Assigned task = The entries below should be written out again exactly as they stand.

Extracted information =
****************

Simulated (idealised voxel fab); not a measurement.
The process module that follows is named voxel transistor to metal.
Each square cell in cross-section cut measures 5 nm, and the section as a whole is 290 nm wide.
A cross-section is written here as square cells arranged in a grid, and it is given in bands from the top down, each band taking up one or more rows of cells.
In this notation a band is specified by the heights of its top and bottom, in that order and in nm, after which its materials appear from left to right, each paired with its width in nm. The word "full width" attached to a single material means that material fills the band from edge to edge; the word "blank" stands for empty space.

****************

Exercise response =
Simulated (idealised voxel fab); not a measurement.
The process module that follows is named voxel transistor to metal.
Each square cell in cross-section cut measures 5 nm, and the section as a whole is 290 nm wide.
A cross-section is written here as square cells arranged in a grid, and it is given in bands from the top down, each band taking up one or more rows of cells.
In this notation a band is specified by the heights of its top and bottom, in that order and in nm, after which its materials appear from left to right, each paired with its width in nm. The word "full width" attached to a single material means that material fills the band from edge to edge; the word "blank" stands for empty space.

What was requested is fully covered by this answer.